::::::::::
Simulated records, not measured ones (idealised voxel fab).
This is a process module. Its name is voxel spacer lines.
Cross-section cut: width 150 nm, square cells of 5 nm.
::::::::::

=== Activity ===
Your task is to transcribe the listing in full, so that each line reads exactly as before.

=== Answer section ===
Simulated records, not measured ones (idealised voxel fab).
This is a process module. Its name is voxel spacer lines.
Cross-section cut: width 150 nm, square cells of 5 nm.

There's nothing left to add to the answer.